**Data for analysis**
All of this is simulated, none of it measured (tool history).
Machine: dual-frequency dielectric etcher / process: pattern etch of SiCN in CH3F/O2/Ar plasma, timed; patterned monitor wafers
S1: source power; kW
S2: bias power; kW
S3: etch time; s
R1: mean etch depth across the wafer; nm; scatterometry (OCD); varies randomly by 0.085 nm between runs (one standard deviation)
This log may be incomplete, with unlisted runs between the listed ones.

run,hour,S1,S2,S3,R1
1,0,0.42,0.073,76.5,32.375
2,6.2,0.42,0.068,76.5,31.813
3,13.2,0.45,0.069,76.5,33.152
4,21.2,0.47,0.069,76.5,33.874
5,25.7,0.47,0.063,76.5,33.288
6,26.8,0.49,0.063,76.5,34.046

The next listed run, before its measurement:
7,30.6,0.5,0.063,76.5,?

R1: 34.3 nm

**Required action**
Nothing in the entries may change. Retype them all.

**Exercise response**
All of this is simulated, none of it measured (tool history).
Machine: dual-frequency dielectric etcher / process: pattern etch of SiCN in CH3F/O2/Ar plasma, timed; patterned monitor wafers
S1: source power; kW
S2: bias power; kW
S3: etch time; s
R1: mean etch depth across the wafer; nm; scatterometry (OCD); varies randomly by 0.085 nm between runs (one standard deviation)
This log may be incomplete, with unlisted runs between the listed ones.

run,hour,S1,S2,S3,R1
1,0,0.42,0.073,76.5,32.375
2,6.2,0.42,0.068,76.5,31.813
3,13.2,0.45,0.069,76.5,33.152
4,21.2,0.47,0.069,76.5,33.874
5,25.7,0.47,0.063,76.5,33.288
6,26.8,0.49,0.063,76.5,34.046

The next listed run, before its measurement:
7,30.6,0.5,0.063,76.5,?

R1: 34.3 nm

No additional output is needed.